☆ ☆ ☆ ☆ ☆
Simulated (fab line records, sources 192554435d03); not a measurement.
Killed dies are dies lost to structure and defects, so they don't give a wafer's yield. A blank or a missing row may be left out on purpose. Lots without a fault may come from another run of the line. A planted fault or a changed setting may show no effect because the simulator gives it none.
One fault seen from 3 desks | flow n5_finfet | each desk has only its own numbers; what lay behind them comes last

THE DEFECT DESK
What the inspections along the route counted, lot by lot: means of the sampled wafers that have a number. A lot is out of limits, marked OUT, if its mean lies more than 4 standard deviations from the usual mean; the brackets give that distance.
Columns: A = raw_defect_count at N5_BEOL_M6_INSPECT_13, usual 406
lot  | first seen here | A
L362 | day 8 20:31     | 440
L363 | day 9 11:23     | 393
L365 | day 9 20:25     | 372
☆ ☆ ☆ ☆ ☆

TASK ITEM
Transcribe the records. Keep every word exactly as it stands.

EXERCISE OUTPUT
Simulated (fab line records, sources 192554435d03); not a measurement.
Killed dies are dies lost to structure and defects, so they don't give a wafer's yield. A blank or a missing row may be left out on purpose. Lots without a fault may come from another run of the line. A planted fault or a changed setting may show no effect because the simulator gives it none.
One fault seen from 3 desks | flow n5_finfet | each desk has only its own numbers; what lay behind them comes last

THE DEFECT DESK
What the inspections along the route counted, lot by lot: means of the sampled wafers that have a number. A lot is out of limits, marked OUT, if its mean lies more than 4 standard deviations from the usual mean; the brackets give that distance.
Columns: A = raw_defect_count at N5_BEOL_M6_INSPECT_13, usual 406
lot  | first seen here | A
L362 | day 8 20:31     | 440
L363 | day 9 11:23     | 393
L365 | day 9 20:25     | 372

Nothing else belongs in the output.